==============================
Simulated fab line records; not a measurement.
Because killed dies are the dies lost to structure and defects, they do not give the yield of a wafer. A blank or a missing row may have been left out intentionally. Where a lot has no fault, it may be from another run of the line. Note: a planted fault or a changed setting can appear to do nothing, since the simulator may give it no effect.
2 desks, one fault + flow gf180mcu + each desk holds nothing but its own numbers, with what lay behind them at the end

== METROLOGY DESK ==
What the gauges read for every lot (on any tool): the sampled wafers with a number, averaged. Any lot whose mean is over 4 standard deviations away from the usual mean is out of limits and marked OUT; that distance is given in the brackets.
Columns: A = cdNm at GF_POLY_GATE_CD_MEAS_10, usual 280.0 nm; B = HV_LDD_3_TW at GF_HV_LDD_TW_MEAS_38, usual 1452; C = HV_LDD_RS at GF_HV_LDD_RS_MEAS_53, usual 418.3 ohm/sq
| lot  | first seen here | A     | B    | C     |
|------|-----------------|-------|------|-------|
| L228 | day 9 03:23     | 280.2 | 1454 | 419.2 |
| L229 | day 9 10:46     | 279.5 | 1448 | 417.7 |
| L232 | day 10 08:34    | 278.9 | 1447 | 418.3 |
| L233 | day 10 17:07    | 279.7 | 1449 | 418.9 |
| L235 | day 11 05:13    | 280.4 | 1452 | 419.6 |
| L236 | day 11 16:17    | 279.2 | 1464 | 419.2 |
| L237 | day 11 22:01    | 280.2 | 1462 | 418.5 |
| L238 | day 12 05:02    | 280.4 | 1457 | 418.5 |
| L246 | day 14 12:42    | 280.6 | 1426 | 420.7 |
==============================

REQUIRED ACTION
Please transcribe the data shown above in full, exactly as it stands.

RESPONSE
Simulated fab line records; not a measurement.
Because killed dies are the dies lost to structure and defects, they do not give the yield of a wafer. A blank or a missing row may have been left out intentionally. Where a lot has no fault, it may be from another run of the line. Note: a planted fault or a changed setting can appear to do nothing, since the simulator may give it no effect.
2 desks, one fault + flow gf180mcu + each desk holds nothing but its own numbers, with what lay behind them at the end

== METROLOGY DESK ==
What the gauges read for every lot (on any tool): the sampled wafers with a number, averaged. Any lot whose mean is over 4 standard deviations away from the usual mean is out of limits and marked OUT; that distance is given in the brackets.
Columns: A = cdNm at GF_POLY_GATE_CD_MEAS_10, usual 280.0 nm; B = HV_LDD_3_TW at GF_HV_LDD_TW_MEAS_38, usual 1452; C = HV_LDD_RS at GF_HV_LDD_RS_MEAS_53, usual 418.3 ohm/sq
| lot  | first seen here | A     | B    | C     |
|------|-----------------|-------|------|-------|
| L228 | day 9 03:23     | 280.2 | 1454 | 419.2 |
| L229 | day 9 10:46     | 279.5 | 1448 | 417.7 |
| L232 | day 10 08:34    | 278.9 | 1447 | 418.3 |
| L233 | day 10 17:07    | 279.7 | 1449 | 418.9 |
| L235 | day 11 05:13    | 280.4 | 1452 | 419.6 |
| L236 | day 11 16:17    | 279.2 | 1464 | 419.2 |
| L237 | day 11 22:01    | 280.2 | 1462 | 418.5 |
| L238 | day 12 05:02    | 280.4 | 1457 | 418.5 |
| L246 | day 14 12:42    | 280.6 | 1426 | 420.7 |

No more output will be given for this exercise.